--- PROVIDED DATA Enclosed Below ---
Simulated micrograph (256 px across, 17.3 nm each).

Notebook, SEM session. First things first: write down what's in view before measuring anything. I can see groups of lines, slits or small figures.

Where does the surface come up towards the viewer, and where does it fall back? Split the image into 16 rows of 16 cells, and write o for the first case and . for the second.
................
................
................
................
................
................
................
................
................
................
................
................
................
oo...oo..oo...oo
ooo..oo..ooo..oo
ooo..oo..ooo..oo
--- End of Enclosed PROVIDED DATA ---

## ACTION ITEM
All of the material above needs to be retyped word for word.

## EXERCISE RESULT
Simulated micrograph (256 px across, 17.3 nm each).

Notebook, SEM session. First things first: write down what's in view before measuring anything. I can see groups of lines, slits or small figures.

Where does the surface come up towards the viewer, and where does it fall back? Split the image into 16 rows of 16 cells, and write o for the first case and . for the second.
................
................
................
................
................
................
................
................
................
................
................
................
................
oo...oo..oo...oo
ooo..oo..ooo..oo
ooo..oo..ooo..oo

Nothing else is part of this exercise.